##### EXTRACTED ENTRIES
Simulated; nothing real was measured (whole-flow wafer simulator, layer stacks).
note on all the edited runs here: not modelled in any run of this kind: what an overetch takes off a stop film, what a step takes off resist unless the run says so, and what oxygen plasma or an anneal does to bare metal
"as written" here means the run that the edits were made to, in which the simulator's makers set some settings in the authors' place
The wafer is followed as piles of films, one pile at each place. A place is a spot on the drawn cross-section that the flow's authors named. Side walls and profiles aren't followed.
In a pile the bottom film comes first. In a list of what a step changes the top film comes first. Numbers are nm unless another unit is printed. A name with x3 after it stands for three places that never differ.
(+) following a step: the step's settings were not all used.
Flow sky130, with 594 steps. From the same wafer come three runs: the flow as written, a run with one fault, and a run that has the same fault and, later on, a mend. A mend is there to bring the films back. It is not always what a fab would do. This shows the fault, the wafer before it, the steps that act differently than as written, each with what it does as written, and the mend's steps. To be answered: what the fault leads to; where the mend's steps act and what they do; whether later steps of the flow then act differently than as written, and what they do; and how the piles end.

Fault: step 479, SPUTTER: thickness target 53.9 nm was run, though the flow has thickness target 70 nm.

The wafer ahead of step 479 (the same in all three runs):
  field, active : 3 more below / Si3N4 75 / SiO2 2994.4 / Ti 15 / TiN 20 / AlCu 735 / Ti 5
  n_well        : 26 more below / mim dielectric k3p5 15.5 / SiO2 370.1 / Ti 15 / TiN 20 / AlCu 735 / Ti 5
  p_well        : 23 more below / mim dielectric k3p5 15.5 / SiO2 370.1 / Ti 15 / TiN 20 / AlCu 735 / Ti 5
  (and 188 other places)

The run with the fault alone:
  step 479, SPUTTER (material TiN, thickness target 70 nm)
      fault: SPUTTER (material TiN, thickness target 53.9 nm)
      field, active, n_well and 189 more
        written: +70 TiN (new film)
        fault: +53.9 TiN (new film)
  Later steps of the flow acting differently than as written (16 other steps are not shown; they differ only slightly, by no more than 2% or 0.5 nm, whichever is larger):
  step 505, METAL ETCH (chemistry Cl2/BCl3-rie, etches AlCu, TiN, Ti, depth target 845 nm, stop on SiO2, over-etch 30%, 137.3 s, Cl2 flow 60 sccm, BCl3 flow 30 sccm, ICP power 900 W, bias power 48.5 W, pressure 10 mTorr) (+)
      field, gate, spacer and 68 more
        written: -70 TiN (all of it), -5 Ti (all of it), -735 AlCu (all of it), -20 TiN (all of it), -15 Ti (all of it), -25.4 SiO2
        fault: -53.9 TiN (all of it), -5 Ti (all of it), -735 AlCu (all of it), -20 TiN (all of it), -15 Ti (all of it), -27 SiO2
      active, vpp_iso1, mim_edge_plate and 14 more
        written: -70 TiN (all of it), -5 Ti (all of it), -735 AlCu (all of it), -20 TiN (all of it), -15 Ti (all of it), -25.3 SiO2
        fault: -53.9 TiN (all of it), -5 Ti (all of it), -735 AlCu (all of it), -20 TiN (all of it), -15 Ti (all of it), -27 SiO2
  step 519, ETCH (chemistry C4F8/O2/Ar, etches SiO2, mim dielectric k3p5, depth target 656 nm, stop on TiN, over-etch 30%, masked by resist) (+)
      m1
##########

● WORK TASK
What is needed is an exact copy of the lines above, from the one containing "field, gate, spacer and 68 more" through the one containing "step 519, ETCH", with nothing added.

● RESPONSE BOX
      field, gate, spacer and 68 more
        written: -70 TiN (all of it), -5 Ti (all of it), -735 AlCu (all of it), -20 TiN (all of it), -15 Ti (all of it), -25.4 SiO2
        fault: -53.9 TiN (all of it), -5 Ti (all of it), -735 AlCu (all of it), -20 TiN (all of it), -15 Ti (all of it), -27 SiO2
      active, vpp_iso1, mim_edge_plate and 14 more
        written: -70 TiN (all of it), -5 Ti (all of it), -735 AlCu (all of it), -20 TiN (all of it), -15 Ti (all of it), -25.3 SiO2
        fault: -53.9 TiN (all of it), -5 Ti (all of it), -735 AlCu (all of it), -20 TiN (all of it), -15 Ti (all of it), -27 SiO2
  step 519, ETCH (chemistry C4F8/O2/Ar, etches SiO2, mim dielectric k3p5, depth target 656 nm, stop on TiN, over-etch 30%, masked by resist) (+)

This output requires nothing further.